→ **Dataset extract**:
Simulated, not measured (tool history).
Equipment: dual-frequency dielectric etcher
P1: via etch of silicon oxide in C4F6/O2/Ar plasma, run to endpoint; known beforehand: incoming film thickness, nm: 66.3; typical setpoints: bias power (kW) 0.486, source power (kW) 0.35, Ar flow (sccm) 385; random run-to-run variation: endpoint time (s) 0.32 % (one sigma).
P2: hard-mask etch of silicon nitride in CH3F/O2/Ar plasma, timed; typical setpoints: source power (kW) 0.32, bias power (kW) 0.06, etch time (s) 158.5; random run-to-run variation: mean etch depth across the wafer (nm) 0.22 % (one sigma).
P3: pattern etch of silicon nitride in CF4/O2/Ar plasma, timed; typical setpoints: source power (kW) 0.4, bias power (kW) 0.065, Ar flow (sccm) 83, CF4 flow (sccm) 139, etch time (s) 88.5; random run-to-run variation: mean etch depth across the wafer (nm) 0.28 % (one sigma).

→ **Work order**: Write down exactly the span of lines above from the one containing "P1: via etch" to the one containing "P2: hard-mask etch", both ends included.

→ **Response**:
P1: via etch of silicon oxide in C4F6/O2/Ar plasma, run to endpoint; known beforehand: incoming film thickness, nm: 66.3; typical setpoints: bias power (kW) 0.486, source power (kW) 0.35, Ar flow (sccm) 385; random run-to-run variation: endpoint time (s) 0.32 % (one sigma).
P2: hard-mask etch of silicon nitride in CH3F/O2/Ar plasma, timed; typical setpoints: source power (kW) 0.32, bias power (kW) 0.06, etch time (s) 158.5; random run-to-run variation: mean etch depth across the wafer (nm) 0.22 % (one sigma).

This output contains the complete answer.